> **Exercise**: Include in the output exactly the lines from the opening of the data through the line containing "row to row.", and nothing more.

*** Supplied entries ***

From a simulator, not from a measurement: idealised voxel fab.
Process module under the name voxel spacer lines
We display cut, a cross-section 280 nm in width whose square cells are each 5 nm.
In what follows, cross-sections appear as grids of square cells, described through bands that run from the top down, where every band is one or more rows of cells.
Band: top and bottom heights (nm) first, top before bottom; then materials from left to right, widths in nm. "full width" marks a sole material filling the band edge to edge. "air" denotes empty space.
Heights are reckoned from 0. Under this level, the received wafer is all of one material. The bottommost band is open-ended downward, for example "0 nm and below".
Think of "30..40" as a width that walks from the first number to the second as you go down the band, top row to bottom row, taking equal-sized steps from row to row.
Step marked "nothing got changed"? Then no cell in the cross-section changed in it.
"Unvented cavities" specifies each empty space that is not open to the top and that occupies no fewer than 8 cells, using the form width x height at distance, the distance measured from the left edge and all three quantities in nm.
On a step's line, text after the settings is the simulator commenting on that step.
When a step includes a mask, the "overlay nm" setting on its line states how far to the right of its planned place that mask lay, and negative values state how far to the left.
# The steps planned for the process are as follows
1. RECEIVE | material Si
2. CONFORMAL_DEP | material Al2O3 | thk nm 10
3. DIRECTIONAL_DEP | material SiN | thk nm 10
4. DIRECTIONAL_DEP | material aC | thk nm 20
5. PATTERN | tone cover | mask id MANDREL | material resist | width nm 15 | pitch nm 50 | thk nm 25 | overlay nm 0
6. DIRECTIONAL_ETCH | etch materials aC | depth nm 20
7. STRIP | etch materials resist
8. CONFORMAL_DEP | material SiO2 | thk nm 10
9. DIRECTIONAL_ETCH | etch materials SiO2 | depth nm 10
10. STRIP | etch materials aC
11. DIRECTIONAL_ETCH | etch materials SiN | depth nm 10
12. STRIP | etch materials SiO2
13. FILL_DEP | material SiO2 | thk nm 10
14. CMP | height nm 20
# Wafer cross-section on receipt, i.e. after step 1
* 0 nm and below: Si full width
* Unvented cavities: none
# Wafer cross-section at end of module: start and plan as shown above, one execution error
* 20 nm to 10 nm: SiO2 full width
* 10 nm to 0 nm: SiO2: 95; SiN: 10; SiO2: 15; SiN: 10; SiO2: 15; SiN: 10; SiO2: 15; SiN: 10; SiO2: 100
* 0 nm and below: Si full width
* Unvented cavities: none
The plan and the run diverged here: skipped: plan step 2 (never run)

*** End of Supplied entries ***

> **Written reply**:
From a simulator, not from a measurement: idealised voxel fab.
Process module under the name voxel spacer lines
We display cut, a cross-section 280 nm in width whose square cells are each 5 nm.
In what follows, cross-sections appear as grids of square cells, described through bands that run from the top down, where every band is one or more rows of cells.
Band: top and bottom heights (nm) first, top before bottom; then materials from left to right, widths in nm. "full width" marks a sole material filling the band edge to edge. "air" denotes empty space.
Heights are reckoned from 0. Under this level, the received wafer is all of one material. The bottommost band is open-ended downward, for example "0 nm and below".
Think of "30..40" as a width that walks from the first number to the second as you go down the band, top row to bottom row, taking equal-sized steps from row to row.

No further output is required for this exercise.